Supplied material.
== Segment start ==

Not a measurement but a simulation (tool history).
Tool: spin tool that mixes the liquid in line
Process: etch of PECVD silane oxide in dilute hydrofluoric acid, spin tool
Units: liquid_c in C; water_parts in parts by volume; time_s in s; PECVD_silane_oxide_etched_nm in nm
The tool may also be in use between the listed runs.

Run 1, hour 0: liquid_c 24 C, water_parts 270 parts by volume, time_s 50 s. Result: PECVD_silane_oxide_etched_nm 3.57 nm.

== Segment end ==

Activity.
Would you write out all of the data exactly as given?

Written reply.
Not a measurement but a simulation (tool history).
Tool: spin tool that mixes the liquid in line
Process: etch of PECVD silane oxide in dilute hydrofluoric acid, spin tool
Units: liquid_c in C; water_parts in parts by volume; time_s in s; PECVD_silane_oxide_etched_nm in nm
The tool may also be in use between the listed runs.

Run 1, hour 0: liquid_c 24 C, water_parts 270 parts by volume, time_s 50 s. Result: PECVD_silane_oxide_etched_nm 3.57 nm.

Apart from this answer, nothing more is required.